┄┄┄┄┄┄┄┄┄┄┄┄┄┄┄┄┄┄┄┄

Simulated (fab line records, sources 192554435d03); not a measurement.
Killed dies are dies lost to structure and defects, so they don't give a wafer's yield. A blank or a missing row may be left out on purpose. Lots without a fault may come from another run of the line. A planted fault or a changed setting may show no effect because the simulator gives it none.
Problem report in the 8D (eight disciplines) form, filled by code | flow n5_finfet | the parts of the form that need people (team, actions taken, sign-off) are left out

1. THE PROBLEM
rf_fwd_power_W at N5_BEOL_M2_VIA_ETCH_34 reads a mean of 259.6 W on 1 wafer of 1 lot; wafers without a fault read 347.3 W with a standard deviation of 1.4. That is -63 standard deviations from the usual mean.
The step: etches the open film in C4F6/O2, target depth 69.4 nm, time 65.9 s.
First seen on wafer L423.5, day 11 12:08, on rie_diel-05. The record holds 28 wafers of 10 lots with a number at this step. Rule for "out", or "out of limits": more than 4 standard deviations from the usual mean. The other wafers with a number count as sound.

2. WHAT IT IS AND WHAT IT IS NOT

┄┄┄┄┄┄┄┄┄┄┄┄┄┄┄┄┄┄┄┄

- Exercise -
The response must consist of the lines above, from the first one through the line containing "First seen on", reproduced exactly.

- Reply -
Simulated (fab line records, sources 192554435d03); not a measurement.
Killed dies are dies lost to structure and defects, so they don't give a wafer's yield. A blank or a missing row may be left out on purpose. Lots without a fault may come from another run of the line. A planted fault or a changed setting may show no effect because the simulator gives it none.
Problem report in the 8D (eight disciplines) form, filled by code | flow n5_finfet | the parts of the form that need people (team, actions taken, sign-off) are left out

1. THE PROBLEM
rf_fwd_power_W at N5_BEOL_M2_VIA_ETCH_34 reads a mean of 259.6 W on 1 wafer of 1 lot; wafers without a fault read 347.3 W with a standard deviation of 1.4. That is -63 standard deviations from the usual mean.
The step: etches the open film in C4F6/O2, target depth 69.4 nm, time 65.9 s.
First seen on wafer L423.5, day 11 12:08, on rie_diel-05. The record holds 28 wafers of 10 lots with a number at this step. Rule for "out", or "out of limits": more than 4 standard deviations from the usual mean. The other wafers with a number count as sound.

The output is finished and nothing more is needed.